### MATERIAL SUPPLIED ###
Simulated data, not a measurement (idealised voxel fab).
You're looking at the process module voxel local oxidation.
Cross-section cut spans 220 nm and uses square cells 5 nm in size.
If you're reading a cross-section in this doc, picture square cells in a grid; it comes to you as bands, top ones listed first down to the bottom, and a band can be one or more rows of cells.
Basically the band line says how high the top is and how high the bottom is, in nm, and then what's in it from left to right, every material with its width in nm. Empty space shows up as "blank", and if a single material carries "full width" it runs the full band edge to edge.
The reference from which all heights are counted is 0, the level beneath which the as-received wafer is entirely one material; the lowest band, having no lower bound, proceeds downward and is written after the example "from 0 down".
###

» WORK REQUEST:
Please print all the data again exactly as given.

» EXPECTED ANSWER:
Simulated data, not a measurement (idealised voxel fab).
You're looking at the process module voxel local oxidation.
Cross-section cut spans 220 nm and uses square cells 5 nm in size.
If you're reading a cross-section in this doc, picture square cells in a grid; it comes to you as bands, top ones listed first down to the bottom, and a band can be one or more rows of cells.
Basically the band line says how high the top is and how high the bottom is, in nm, and then what's in it from left to right, every material with its width in nm. Empty space shows up as "blank", and if a single material carries "full width" it runs the full band edge to edge.
The reference from which all heights are counted is 0, the level beneath which the as-received wafer is entirely one material; the lowest band, having no lower bound, proceeds downward and is written after the example "from 0 down".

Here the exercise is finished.